Extracted entries
★ ★ ★ ★ ★ ★ ★

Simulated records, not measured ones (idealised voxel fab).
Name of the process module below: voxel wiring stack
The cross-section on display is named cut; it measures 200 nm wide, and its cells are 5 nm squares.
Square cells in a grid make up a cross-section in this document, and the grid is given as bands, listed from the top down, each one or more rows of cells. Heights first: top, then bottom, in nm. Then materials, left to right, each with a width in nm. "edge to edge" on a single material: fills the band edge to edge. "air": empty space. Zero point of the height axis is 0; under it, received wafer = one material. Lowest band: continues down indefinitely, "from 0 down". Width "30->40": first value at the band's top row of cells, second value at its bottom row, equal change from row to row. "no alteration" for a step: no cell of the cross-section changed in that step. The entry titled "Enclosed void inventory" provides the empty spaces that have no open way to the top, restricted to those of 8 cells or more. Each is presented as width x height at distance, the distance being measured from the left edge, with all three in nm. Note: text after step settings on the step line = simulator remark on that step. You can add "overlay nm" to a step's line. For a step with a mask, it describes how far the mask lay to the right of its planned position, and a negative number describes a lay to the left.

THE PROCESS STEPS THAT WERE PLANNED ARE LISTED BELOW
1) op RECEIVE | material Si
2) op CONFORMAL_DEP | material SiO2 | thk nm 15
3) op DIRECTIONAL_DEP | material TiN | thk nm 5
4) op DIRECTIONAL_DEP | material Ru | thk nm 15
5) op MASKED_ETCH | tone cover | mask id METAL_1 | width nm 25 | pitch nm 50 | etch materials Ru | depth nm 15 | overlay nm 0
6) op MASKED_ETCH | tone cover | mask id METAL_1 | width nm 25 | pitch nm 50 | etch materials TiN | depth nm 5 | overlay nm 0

★ ★ ★ ★ ★ ★ ★

Print only these lines, please. They run from the start of the entries above to the line containing "5) op MASKED_ETCH", both ends included, and must match exactly.

Answer space
Simulated records, not measured ones (idealised voxel fab).
Name of the process module below: voxel wiring stack
The cross-section on display is named cut; it measures 200 nm wide, and its cells are 5 nm squares.
Square cells in a grid make up a cross-section in this document, and the grid is given as bands, listed from the top down, each one or more rows of cells. Heights first: top, then bottom, in nm. Then materials, left to right, each with a width in nm. "edge to edge" on a single material: fills the band edge to edge. "air": empty space. Zero point of the height axis is 0; under it, received wafer = one material. Lowest band: continues down indefinitely, "from 0 down". Width "30->40": first value at the band's top row of cells, second value at its bottom row, equal change from row to row. "no alteration" for a step: no cell of the cross-section changed in that step. The entry titled "Enclosed void inventory" provides the empty spaces that have no open way to the top, restricted to those of 8 cells or more. Each is presented as width x height at distance, the distance being measured from the left edge, with all three in nm. Note: text after step settings on the step line = simulator remark on that step. You can add "overlay nm" to a step's line. For a step with a mask, it describes how far the mask lay to the right of its planned position, and a negative number describes a lay to the left.

THE PROCESS STEPS THAT WERE PLANNED ARE LISTED BELOW
1) op RECEIVE | material Si
2) op CONFORMAL_DEP | material SiO2 | thk nm 15
3) op DIRECTIONAL_DEP | material TiN | thk nm 5
4) op DIRECTIONAL_DEP | material Ru | thk nm 15
5) op MASKED_ETCH | tone cover | mask id METAL_1 | width nm 25 | pitch nm 50 | etch materials Ru | depth nm 15 | overlay nm 0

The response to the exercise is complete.